REQUIRED ACTION: Output each entry exactly; skip nothing.

DATASET RECORDS:
═══

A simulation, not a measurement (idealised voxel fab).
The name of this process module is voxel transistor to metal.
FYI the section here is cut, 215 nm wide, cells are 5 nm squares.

═══

EXERCISE OUTPUT:
A simulation, not a measurement (idealised voxel fab).
The name of this process module is voxel transistor to metal.
FYI the section here is cut, 215 nm wide, cells are 5 nm squares.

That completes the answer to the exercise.